# [Brief]
Please retype the records below exactly, from the first line down to and including the line with "step 76, PRECLEAN".

# [Supplied records]
***

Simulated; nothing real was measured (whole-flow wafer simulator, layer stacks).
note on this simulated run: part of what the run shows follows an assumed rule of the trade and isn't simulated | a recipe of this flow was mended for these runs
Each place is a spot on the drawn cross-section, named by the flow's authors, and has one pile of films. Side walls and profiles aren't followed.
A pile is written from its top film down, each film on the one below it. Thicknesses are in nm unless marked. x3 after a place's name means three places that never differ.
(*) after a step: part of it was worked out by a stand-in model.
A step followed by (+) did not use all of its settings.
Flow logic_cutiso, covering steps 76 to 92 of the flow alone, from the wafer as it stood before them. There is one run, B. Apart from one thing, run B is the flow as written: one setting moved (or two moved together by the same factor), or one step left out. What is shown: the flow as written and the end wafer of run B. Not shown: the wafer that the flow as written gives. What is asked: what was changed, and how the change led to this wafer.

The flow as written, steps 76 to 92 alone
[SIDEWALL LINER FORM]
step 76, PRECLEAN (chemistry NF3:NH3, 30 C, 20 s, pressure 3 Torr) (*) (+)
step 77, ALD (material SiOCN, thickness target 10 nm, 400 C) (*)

***

# [Written solution]
Simulated; nothing real was measured (whole-flow wafer simulator, layer stacks).
note on this simulated run: part of what the run shows follows an assumed rule of the trade and isn't simulated | a recipe of this flow was mended for these runs
Each place is a spot on the drawn cross-section, named by the flow's authors, and has one pile of films. Side walls and profiles aren't followed.
A pile is written from its top film down, each film on the one below it. Thicknesses are in nm unless marked. x3 after a place's name means three places that never differ.
(*) after a step: part of it was worked out by a stand-in model.
A step followed by (+) did not use all of its settings.
Flow logic_cutiso, covering steps 76 to 92 of the flow alone, from the wafer as it stood before them. There is one run, B. Apart from one thing, run B is the flow as written: one setting moved (or two moved together by the same factor), or one step left out. What is shown: the flow as written and the end wafer of run B. Not shown: the wafer that the flow as written gives. What is asked: what was changed, and how the change led to this wafer.

The flow as written, steps 76 to 92 alone
[SIDEWALL LINER FORM]
step 76, PRECLEAN (chemistry NF3:NH3, 30 C, 20 s, pressure 3 Torr) (*) (+)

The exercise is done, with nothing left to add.